* _Work instruction_: In the records below, begin at the line that has "subject: parallel lines" and stop after the line that has "gap width at half height | nm | 42.2"; quote those lines verbatim and nothing more.

(Entries provided Opens)
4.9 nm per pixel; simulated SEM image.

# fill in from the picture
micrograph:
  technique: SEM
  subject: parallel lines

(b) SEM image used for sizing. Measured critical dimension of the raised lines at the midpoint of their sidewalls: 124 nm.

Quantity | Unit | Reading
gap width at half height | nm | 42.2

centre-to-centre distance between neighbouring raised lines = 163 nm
(Entries provided Closes)

* _Answer space_:
  subject: parallel lines

(b) SEM image used for sizing. Measured critical dimension of the raised lines at the midpoint of their sidewalls: 124 nm.

Quantity | Unit | Reading
gap width at half height | nm | 42.2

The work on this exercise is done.